(Beginning of Records supplied)

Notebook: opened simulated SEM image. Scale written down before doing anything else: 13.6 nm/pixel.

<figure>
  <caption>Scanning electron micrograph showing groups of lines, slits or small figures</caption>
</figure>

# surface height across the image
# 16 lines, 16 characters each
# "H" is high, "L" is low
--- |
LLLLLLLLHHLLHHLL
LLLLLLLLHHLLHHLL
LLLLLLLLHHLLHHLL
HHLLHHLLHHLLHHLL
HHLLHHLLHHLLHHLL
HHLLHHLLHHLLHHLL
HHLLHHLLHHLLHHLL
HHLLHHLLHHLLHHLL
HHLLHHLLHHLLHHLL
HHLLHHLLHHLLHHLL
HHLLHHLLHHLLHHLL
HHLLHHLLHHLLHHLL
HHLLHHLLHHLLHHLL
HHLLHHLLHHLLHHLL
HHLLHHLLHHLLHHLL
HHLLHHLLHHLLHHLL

(End of Records supplied)

> [Work item] The answer consists of every entry, returned exactly.

> [Task solution]
Notebook: opened simulated SEM image. Scale written down before doing anything else: 13.6 nm/pixel.

<figure>
  <caption>Scanning electron micrograph showing groups of lines, slits or small figures</caption>
</figure>

# surface height across the image
# 16 lines, 16 characters each
# "H" is high, "L" is low
--- |
LLLLLLLLHHLLHHLL
LLLLLLLLHHLLHHLL
LLLLLLLLHHLLHHLL
HHLLHHLLHHLLHHLL
HHLLHHLLHHLLHHLL
HHLLHHLLHHLLHHLL
HHLLHHLLHHLLHHLL
HHLLHHLLHHLLHHLL
HHLLHHLLHHLLHHLL
HHLLHHLLHHLLHHLL
HHLLHHLLHHLLHHLL
HHLLHHLLHHLLHHLL
HHLLHHLLHHLLHHLL
HHLLHHLLHHLLHHLL
HHLLHHLLHHLLHHLL
HHLLHHLLHHLLHHLL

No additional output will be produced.